WORK ITEM>
Reproduce the records exactly through the line with "lot=L862; measured=day 25".

DATASET RECORDS>

————

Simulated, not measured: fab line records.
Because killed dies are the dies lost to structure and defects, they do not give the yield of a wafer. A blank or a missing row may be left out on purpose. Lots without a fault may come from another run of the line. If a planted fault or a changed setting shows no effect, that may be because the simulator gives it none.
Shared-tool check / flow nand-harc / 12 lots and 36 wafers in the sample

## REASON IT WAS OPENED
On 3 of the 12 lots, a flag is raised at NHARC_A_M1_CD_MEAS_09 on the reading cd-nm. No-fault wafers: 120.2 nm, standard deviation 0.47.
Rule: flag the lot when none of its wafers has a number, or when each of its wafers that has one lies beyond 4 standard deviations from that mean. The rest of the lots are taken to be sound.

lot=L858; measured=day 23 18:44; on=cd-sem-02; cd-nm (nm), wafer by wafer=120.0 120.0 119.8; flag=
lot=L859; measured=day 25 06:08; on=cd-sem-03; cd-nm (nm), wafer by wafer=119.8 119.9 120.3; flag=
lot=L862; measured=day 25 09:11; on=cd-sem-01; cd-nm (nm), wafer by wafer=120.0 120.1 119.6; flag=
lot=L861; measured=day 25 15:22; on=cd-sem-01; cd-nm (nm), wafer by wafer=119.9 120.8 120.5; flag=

————

PROBLEM SOLUTION>
Simulated, not measured: fab line records.
Because killed dies are the dies lost to structure and defects, they do not give the yield of a wafer. A blank or a missing row may be left out on purpose. Lots without a fault may come from another run of the line. If a planted fault or a changed setting shows no effect, that may be because the simulator gives it none.
Shared-tool check / flow nand-harc / 12 lots and 36 wafers in the sample

## REASON IT WAS OPENED
On 3 of the 12 lots, a flag is raised at NHARC_A_M1_CD_MEAS_09 on the reading cd-nm. No-fault wafers: 120.2 nm, standard deviation 0.47.
Rule: flag the lot when none of its wafers has a number, or when each of its wafers that has one lies beyond 4 standard deviations from that mean. The rest of the lots are taken to be sound.

lot=L858; measured=day 23 18:44; on=cd-sem-02; cd-nm (nm), wafer by wafer=120.0 120.0 119.8; flag=
lot=L859; measured=day 25 06:08; on=cd-sem-03; cd-nm (nm), wafer by wafer=119.8 119.9 120.3; flag=
lot=L862; measured=day 25 09:11; on=cd-sem-01; cd-nm (nm), wafer by wafer=120.0 120.1 119.6; flag=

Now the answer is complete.